### TASK ITEM
In your answer, reproduce exactly the lines from the beginning of the listing below through the one containing "29.419 | 29.519 |", and only those lines.

### DATASET RECORDS
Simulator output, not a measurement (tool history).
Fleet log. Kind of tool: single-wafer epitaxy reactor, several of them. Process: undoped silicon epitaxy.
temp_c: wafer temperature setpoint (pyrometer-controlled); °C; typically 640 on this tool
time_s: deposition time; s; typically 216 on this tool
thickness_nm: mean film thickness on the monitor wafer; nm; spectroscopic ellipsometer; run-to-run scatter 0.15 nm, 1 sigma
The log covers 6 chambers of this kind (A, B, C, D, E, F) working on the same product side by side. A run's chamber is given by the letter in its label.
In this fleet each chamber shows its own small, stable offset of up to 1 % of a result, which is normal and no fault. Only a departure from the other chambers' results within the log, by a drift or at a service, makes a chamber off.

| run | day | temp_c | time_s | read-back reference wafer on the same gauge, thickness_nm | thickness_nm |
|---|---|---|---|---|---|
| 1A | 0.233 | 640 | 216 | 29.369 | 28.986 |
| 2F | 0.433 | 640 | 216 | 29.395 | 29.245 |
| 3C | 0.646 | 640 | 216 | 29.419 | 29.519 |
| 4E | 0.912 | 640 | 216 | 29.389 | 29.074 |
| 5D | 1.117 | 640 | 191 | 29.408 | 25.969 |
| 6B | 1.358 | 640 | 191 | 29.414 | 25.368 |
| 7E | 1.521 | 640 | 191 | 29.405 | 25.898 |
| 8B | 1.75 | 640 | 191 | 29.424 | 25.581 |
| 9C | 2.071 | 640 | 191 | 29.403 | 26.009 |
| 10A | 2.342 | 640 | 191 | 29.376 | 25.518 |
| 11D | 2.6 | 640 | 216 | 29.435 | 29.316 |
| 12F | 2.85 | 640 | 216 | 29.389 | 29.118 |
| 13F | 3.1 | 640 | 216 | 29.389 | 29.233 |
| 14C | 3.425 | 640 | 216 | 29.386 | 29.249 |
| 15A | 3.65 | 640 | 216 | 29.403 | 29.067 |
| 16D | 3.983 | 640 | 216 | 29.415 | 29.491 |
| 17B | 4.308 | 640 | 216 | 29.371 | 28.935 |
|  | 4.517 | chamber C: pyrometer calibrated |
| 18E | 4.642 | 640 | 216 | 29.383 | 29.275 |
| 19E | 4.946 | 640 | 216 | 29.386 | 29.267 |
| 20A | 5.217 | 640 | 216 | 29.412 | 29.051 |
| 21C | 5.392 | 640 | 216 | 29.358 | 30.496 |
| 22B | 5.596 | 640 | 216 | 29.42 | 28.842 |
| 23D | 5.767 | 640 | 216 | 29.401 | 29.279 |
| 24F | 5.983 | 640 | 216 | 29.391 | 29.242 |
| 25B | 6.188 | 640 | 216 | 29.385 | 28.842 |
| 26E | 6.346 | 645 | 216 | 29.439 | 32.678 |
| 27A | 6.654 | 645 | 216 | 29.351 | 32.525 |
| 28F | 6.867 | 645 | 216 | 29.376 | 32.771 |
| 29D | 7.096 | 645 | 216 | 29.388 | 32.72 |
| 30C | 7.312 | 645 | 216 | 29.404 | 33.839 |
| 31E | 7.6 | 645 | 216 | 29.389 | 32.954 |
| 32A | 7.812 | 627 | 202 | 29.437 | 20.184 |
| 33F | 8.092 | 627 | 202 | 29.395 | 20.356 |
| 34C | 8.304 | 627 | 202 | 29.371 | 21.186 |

### WORKED SOLUTION
Simulator output, not a measurement (tool history).
Fleet log. Kind of tool: single-wafer epitaxy reactor, several of them. Process: undoped silicon epitaxy.
temp_c: wafer temperature setpoint (pyrometer-controlled); °C; typically 640 on this tool
time_s: deposition time; s; typically 216 on this tool
thickness_nm: mean film thickness on the monitor wafer; nm; spectroscopic ellipsometer; run-to-run scatter 0.15 nm, 1 sigma
The log covers 6 chambers of this kind (A, B, C, D, E, F) working on the same product side by side. A run's chamber is given by the letter in its label.
In this fleet each chamber shows its own small, stable offset of up to 1 % of a result, which is normal and no fault. Only a departure from the other chambers' results within the log, by a drift or at a service, makes a chamber off.

| run | day | temp_c | time_s | read-back reference wafer on the same gauge, thickness_nm | thickness_nm |
|---|---|---|---|---|---|
| 1A | 0.233 | 640 | 216 | 29.369 | 28.986 |
| 2F | 0.433 | 640 | 216 | 29.395 | 29.245 |
| 3C | 0.646 | 640 | 216 | 29.419 | 29.519 |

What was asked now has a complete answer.